━━━━━━━━━━

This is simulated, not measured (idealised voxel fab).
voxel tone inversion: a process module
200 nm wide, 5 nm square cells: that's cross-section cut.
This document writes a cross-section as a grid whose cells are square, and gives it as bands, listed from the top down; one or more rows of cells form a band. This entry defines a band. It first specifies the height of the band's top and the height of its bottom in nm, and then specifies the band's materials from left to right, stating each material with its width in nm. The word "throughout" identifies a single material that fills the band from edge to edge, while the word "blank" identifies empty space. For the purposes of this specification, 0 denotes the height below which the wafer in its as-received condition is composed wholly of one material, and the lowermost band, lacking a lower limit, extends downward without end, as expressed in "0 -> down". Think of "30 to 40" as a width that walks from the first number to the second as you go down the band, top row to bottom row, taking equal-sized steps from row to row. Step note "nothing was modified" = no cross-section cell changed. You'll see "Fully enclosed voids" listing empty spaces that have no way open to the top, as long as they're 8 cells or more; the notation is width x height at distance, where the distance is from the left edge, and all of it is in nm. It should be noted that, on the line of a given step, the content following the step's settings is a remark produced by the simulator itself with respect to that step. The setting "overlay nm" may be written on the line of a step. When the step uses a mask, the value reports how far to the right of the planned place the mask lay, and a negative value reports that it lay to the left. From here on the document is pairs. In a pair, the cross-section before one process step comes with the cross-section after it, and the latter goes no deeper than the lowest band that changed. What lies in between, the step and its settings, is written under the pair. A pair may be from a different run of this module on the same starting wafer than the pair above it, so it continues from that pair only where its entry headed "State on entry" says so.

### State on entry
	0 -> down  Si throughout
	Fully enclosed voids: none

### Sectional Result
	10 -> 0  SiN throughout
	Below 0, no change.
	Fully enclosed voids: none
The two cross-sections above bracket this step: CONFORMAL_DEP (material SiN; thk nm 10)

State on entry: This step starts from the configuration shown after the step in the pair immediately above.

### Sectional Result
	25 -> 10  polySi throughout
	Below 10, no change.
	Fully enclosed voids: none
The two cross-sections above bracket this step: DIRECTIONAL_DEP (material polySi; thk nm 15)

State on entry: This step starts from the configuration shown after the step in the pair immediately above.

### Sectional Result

━━━━━━━━━━

Requirement: Using the entries above, output exactly the lines between the line holding "voxel tone inversion: a process module" and the line holding "200 nm wide, 5", end lines included, and nothing more.

Exercise output:
voxel tone inversion: a process module
200 nm wide, 5 nm square cells: that's cross-section cut.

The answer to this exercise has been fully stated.